__Material provided__
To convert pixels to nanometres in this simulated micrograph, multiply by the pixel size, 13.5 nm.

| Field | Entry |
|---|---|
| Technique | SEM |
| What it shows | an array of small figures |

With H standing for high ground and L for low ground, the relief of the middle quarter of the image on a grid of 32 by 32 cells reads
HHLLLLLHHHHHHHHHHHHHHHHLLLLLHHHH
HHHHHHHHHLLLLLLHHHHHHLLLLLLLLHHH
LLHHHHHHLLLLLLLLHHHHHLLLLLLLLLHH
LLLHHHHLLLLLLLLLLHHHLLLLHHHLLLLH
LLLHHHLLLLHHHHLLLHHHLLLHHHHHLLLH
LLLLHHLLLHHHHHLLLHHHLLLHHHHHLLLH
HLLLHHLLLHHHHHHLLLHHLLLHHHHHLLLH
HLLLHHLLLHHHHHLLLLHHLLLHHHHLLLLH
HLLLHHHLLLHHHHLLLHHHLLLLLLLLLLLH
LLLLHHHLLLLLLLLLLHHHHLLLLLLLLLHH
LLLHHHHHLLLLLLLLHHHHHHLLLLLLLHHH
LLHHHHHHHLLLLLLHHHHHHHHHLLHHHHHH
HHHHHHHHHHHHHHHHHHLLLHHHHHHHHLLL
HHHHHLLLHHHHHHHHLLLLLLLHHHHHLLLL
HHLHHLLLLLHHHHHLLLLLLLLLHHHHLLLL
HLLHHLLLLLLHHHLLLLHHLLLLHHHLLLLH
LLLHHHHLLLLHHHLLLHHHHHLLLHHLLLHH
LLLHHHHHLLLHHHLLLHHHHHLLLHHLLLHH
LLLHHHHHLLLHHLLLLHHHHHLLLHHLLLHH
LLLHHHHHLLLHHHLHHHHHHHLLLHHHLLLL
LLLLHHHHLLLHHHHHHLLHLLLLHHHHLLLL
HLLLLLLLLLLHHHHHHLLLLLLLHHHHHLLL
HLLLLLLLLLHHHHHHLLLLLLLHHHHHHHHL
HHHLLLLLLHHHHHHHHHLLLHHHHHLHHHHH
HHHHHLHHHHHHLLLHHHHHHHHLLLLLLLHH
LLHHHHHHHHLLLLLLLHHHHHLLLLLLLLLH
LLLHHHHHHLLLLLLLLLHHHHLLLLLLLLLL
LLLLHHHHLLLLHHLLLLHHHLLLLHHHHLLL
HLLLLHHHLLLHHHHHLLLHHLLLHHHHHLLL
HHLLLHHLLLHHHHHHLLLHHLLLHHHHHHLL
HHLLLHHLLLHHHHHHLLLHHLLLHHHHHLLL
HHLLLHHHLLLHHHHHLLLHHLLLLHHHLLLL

__Assignment__
Start at the first line of the data above. Stop after the line containing "LLLHHHHLLLLLLLLLLHHHLLLLHHHLLLLH", reproducing each line exactly and adding nothing.

__Written reply__
To convert pixels to nanometres in this simulated micrograph, multiply by the pixel size, 13.5 nm.

| Field | Entry |
|---|---|
| Technique | SEM |
| What it shows | an array of small figures |

With H standing for high ground and L for low ground, the relief of the middle quarter of the image on a grid of 32 by 32 cells reads
HHLLLLLHHHHHHHHHHHHHHHHLLLLLHHHH
HHHHHHHHHLLLLLLHHHHHHLLLLLLLLHHH
LLHHHHHHLLLLLLLLHHHHHLLLLLLLLLHH
LLLHHHHLLLLLLLLLLHHHLLLLHHHLLLLH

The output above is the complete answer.